Entries shown =
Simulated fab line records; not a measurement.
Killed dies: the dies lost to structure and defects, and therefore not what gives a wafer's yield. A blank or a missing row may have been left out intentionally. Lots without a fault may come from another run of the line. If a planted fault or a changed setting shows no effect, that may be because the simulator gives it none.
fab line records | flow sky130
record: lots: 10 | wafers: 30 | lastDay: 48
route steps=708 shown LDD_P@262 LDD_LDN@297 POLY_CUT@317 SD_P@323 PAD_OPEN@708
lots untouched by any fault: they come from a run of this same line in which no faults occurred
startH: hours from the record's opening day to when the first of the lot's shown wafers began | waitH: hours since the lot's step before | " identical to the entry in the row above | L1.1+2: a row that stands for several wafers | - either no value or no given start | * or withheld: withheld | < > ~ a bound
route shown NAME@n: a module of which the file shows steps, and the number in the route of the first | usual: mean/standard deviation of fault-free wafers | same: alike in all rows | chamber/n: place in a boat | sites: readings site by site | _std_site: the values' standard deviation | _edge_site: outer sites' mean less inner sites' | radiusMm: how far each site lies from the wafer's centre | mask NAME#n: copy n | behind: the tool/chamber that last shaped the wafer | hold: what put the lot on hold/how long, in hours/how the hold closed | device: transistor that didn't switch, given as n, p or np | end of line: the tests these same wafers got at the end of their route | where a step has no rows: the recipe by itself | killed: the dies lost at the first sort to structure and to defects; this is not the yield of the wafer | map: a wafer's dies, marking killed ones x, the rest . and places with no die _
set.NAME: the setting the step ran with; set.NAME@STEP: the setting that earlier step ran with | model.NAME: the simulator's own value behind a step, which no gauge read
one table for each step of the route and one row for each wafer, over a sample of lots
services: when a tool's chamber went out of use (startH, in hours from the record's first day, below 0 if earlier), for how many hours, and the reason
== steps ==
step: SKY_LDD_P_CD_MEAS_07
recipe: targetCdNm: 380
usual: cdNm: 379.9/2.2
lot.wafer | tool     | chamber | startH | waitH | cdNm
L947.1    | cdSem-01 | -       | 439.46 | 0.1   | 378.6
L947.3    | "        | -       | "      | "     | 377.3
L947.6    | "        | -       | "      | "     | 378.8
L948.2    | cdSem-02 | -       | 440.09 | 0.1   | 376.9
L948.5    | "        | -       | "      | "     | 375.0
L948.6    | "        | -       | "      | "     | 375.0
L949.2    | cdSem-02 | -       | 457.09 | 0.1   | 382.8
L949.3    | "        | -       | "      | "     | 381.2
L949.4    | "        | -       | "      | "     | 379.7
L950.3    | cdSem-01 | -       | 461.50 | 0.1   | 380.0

Work item = Starting at the first line of the data above, please restate word for word every line up to and including the one that holds "startH: hours from", and add nothing else.

Task result =
Simulated fab line records; not a measurement.
Killed dies: the dies lost to structure and defects, and therefore not what gives a wafer's yield. A blank or a missing row may have been left out intentionally. Lots without a fault may come from another run of the line. If a planted fault or a changed setting shows no effect, that may be because the simulator gives it none.
fab line records | flow sky130
record: lots: 10 | wafers: 30 | lastDay: 48
route steps=708 shown LDD_P@262 LDD_LDN@297 POLY_CUT@317 SD_P@323 PAD_OPEN@708
lots untouched by any fault: they come from a run of this same line in which no faults occurred
startH: hours from the record's opening day to when the first of the lot's shown wafers began | waitH: hours since the lot's step before | " identical to the entry in the row above | L1.1+2: a row that stands for several wafers | - either no value or no given start | * or withheld: withheld | < > ~ a bound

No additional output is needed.